§ **MATERIAL SUPPLIED**:
▶

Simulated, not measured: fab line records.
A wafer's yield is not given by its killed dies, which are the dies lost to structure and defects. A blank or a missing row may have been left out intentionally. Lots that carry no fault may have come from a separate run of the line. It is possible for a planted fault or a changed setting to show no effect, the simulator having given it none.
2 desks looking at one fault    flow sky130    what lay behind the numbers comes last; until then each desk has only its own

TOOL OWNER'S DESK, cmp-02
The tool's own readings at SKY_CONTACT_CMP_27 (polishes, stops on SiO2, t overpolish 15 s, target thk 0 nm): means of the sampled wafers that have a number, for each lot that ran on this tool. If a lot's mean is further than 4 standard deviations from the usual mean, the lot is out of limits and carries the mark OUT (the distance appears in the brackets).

◀

§ **ASSIGNMENT**:
Starting at the first entry and ending at the last, reproduce each one exactly.

§ **WRITTEN SOLUTION**:
Simulated, not measured: fab line records.
A wafer's yield is not given by its killed dies, which are the dies lost to structure and defects. A blank or a missing row may have been left out intentionally. Lots that carry no fault may have come from a separate run of the line. It is possible for a planted fault or a changed setting to show no effect, the simulator having given it none.
2 desks looking at one fault    flow sky130    what lay behind the numbers comes last; until then each desk has only its own

TOOL OWNER'S DESK, cmp-02
The tool's own readings at SKY_CONTACT_CMP_27 (polishes, stops on SiO2, t overpolish 15 s, target thk 0 nm): means of the sampled wafers that have a number, for each lot that ran on this tool. If a lot's mean is further than 4 standard deviations from the usual mean, the lot is out of limits and carries the mark OUT (the distance appears in the brackets).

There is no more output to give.